What you need to produce is the complete listing, repeated exactly.

● ● ● ●

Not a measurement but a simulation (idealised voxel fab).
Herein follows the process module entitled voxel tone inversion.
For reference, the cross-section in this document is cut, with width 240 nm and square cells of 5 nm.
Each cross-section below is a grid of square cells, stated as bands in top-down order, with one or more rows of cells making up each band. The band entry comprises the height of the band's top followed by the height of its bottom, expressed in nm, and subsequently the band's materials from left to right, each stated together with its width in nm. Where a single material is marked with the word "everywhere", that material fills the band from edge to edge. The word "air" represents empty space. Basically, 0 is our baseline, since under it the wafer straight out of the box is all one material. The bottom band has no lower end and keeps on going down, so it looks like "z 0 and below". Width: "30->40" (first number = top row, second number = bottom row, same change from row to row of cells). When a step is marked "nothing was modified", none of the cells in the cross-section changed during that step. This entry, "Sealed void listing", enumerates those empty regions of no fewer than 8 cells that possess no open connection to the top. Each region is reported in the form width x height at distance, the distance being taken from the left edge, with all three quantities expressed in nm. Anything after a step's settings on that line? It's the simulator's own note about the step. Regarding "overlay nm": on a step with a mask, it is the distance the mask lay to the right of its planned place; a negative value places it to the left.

● ● ● ●

- **TASK RESULT**:
Not a measurement but a simulation (idealised voxel fab).
Herein follows the process module entitled voxel tone inversion.
For reference, the cross-section in this document is cut, with width 240 nm and square cells of 5 nm.
Each cross-section below is a grid of square cells, stated as bands in top-down order, with one or more rows of cells making up each band. The band entry comprises the height of the band's top followed by the height of its bottom, expressed in nm, and subsequently the band's materials from left to right, each stated together with its width in nm. Where a single material is marked with the word "everywhere", that material fills the band from edge to edge. The word "air" represents empty space. Basically, 0 is our baseline, since under it the wafer straight out of the box is all one material. The bottom band has no lower end and keeps on going down, so it looks like "z 0 and below". Width: "30->40" (first number = top row, second number = bottom row, same change from row to row of cells). When a step is marked "nothing was modified", none of the cells in the cross-section changed during that step. This entry, "Sealed void listing", enumerates those empty regions of no fewer than 8 cells that possess no open connection to the top. Each region is reported in the form width x height at distance, the distance being taken from the left edge, with all three quantities expressed in nm. Anything after a step's settings on that line? It's the simulator's own note about the step. Regarding "overlay nm": on a step with a mask, it is the distance the mask lay to the right of its planned place; a negative value places it to the left.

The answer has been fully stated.